WORK INSTRUCTION. Give an exact copy of the lines from the beginning of the listing below to the "2,3.9,240,25.1,148.79" line, inclusive.

DATA TO EXAMINE.
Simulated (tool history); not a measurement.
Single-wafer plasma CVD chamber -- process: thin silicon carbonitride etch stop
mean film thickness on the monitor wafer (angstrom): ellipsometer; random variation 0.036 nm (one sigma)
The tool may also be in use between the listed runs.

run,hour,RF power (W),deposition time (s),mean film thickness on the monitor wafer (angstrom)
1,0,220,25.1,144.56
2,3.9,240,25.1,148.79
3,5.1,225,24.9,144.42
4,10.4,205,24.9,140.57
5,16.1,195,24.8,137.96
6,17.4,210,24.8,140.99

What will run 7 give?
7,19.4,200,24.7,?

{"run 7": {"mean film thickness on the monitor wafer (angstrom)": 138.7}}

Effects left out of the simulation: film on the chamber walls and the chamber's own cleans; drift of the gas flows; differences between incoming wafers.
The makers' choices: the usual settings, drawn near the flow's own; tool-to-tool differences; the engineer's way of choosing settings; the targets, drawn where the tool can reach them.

PROBLEM SOLUTION.
Simulated (tool history); not a measurement.
Single-wafer plasma CVD chamber -- process: thin silicon carbonitride etch stop
mean film thickness on the monitor wafer (angstrom): ellipsometer; random variation 0.036 nm (one sigma)
The tool may also be in use between the listed runs.

run,hour,RF power (W),deposition time (s),mean film thickness on the monitor wafer (angstrom)
1,0,220,25.1,144.56
2,3.9,240,25.1,148.79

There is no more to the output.